## [DATA SUPPLIED]
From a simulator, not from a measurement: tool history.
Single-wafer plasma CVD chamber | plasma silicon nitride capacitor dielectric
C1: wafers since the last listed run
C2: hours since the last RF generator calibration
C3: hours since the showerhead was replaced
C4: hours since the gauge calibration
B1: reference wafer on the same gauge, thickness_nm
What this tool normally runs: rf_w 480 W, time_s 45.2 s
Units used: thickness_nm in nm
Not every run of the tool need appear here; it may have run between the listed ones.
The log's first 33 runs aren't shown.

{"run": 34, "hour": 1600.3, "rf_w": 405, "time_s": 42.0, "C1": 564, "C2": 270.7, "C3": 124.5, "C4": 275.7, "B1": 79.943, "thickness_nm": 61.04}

## [TASK ITEM]
Every entry shown above is to be written out exactly.

## [RESULT]
From a simulator, not from a measurement: tool history.
Single-wafer plasma CVD chamber | plasma silicon nitride capacitor dielectric
C1: wafers since the last listed run
C2: hours since the last RF generator calibration
C3: hours since the showerhead was replaced
C4: hours since the gauge calibration
B1: reference wafer on the same gauge, thickness_nm
What this tool normally runs: rf_w 480 W, time_s 45.2 s
Units used: thickness_nm in nm
Not every run of the tool need appear here; it may have run between the listed ones.
The log's first 33 runs aren't shown.

{"run": 34, "hour": 1600.3, "rf_w": 405, "time_s": 42.0, "C1": 564, "C2": 270.7, "C3": 124.5, "C4": 275.7, "B1": 79.943, "thickness_nm": 61.04}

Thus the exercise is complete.